====

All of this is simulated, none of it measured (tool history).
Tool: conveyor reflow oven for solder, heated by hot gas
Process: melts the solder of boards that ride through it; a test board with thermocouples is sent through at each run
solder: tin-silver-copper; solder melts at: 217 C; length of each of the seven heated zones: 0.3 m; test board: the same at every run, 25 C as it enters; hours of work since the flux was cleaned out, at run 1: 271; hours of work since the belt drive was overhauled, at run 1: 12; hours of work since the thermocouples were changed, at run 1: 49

====

ACTION ITEM: Please write out each line of the listing above exactly.

TASK RESULT:
All of this is simulated, none of it measured (tool history).
Tool: conveyor reflow oven for solder, heated by hot gas
Process: melts the solder of boards that ride through it; a test board with thermocouples is sent through at each run
solder: tin-silver-copper; solder melts at: 217 C; length of each of the seven heated zones: 0.3 m; test board: the same at every run, 25 C as it enters; hours of work since the flux was cleaned out, at run 1: 271; hours of work since the belt drive was overhauled, at run 1: 12; hours of work since the thermocouples were changed, at run 1: 49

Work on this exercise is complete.